- **Work request**
Give back exactly the lines from the start of the listing to the line containing "Reviewer: The authors", inclusive, and nothing beyond them.

Material provided Start Marker

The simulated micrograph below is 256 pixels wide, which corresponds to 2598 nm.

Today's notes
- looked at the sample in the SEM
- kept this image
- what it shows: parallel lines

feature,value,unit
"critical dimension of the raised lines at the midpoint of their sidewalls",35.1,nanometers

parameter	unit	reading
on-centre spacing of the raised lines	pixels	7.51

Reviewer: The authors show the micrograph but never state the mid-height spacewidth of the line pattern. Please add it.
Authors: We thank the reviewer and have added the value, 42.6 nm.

Material provided End Marker

- **Written answer**
The simulated micrograph below is 256 pixels wide, which corresponds to 2598 nm.

Today's notes
- looked at the sample in the SEM
- kept this image
- what it shows: parallel lines

feature,value,unit
"critical dimension of the raised lines at the midpoint of their sidewalls",35.1,nanometers

parameter	unit	reading
on-centre spacing of the raised lines	pixels	7.51

Reviewer: The authors show the micrograph but never state the mid-height spacewidth of the line pattern. Please add it.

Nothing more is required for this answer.